◇ ◇ ◇ ◇

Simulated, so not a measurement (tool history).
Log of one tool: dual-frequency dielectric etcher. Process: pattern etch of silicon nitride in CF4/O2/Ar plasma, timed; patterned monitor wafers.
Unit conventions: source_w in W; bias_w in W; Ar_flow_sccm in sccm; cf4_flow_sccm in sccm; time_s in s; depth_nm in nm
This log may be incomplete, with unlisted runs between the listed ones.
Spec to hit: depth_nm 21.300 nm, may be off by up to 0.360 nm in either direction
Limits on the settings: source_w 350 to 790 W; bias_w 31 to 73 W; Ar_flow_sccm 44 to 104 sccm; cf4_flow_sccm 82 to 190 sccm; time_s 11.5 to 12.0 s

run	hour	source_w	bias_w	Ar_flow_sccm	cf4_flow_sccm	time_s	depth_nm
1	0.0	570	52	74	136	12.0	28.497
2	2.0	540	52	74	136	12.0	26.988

◇ ◇ ◇ ◇

_Assignment_:
Output the listing above in full, exactly as written.

_Exercise response_:
Simulated, so not a measurement (tool history).
Log of one tool: dual-frequency dielectric etcher. Process: pattern etch of silicon nitride in CF4/O2/Ar plasma, timed; patterned monitor wafers.
Unit conventions: source_w in W; bias_w in W; Ar_flow_sccm in sccm; cf4_flow_sccm in sccm; time_s in s; depth_nm in nm
This log may be incomplete, with unlisted runs between the listed ones.
Spec to hit: depth_nm 21.300 nm, may be off by up to 0.360 nm in either direction
Limits on the settings: source_w 350 to 790 W; bias_w 31 to 73 W; Ar_flow_sccm 44 to 104 sccm; cf4_flow_sccm 82 to 190 sccm; time_s 11.5 to 12.0 s

run	hour	source_w	bias_w	Ar_flow_sccm	cf4_flow_sccm	time_s	depth_nm
1	0.0	570	52	74	136	12.0	28.497
2	2.0	540	52	74	136	12.0	26.988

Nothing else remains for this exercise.